===============

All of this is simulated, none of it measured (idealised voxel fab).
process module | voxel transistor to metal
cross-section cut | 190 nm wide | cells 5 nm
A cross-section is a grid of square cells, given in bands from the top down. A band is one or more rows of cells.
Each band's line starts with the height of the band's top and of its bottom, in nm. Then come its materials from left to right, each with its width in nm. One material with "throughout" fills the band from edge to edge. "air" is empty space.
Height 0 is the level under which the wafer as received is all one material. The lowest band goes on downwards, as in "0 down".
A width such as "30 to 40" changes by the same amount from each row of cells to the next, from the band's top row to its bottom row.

===============

▸ Requirement:
Transcribe each record above exactly. Skip none.

▸ Answer space:
All of this is simulated, none of it measured (idealised voxel fab).
process module | voxel transistor to metal
cross-section cut | 190 nm wide | cells 5 nm
A cross-section is a grid of square cells, given in bands from the top down. A band is one or more rows of cells.
Each band's line starts with the height of the band's top and of its bottom, in nm. Then come its materials from left to right, each with its width in nm. One material with "throughout" fills the band from edge to edge. "air" is empty space.
Height 0 is the level under which the wafer as received is all one material. The lowest band goes on downwards, as in "0 down".
A width such as "30 to 40" changes by the same amount from each row of cells to the next, from the band's top row to its bottom row.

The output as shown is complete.